BEGIN
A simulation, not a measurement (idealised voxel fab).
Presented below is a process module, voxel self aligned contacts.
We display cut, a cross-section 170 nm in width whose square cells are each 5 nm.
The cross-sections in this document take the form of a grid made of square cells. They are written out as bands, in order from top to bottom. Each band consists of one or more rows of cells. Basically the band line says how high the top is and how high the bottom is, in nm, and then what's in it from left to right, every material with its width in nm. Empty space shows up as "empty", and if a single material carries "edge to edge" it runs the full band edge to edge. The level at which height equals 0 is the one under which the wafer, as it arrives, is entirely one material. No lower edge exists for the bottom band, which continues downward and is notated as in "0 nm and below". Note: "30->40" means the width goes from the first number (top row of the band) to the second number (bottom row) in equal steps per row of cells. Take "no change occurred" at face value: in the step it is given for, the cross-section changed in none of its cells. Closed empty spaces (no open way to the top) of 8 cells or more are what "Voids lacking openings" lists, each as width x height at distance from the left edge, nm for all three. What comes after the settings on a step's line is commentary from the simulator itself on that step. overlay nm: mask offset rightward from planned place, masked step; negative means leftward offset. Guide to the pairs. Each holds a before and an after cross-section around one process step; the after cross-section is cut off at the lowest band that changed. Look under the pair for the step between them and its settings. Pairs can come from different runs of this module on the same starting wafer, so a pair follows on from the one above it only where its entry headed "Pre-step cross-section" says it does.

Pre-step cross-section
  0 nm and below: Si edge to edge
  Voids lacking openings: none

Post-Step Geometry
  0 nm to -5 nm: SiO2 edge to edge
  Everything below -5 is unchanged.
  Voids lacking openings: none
END

* [Work task]
Copy the material above word for word, taking the first line, the line containing "We display cut, a", and every line between them, and nothing else.

* [Solution]
A simulation, not a measurement (idealised voxel fab).
Presented below is a process module, voxel self aligned contacts.
We display cut, a cross-section 170 nm in width whose square cells are each 5 nm.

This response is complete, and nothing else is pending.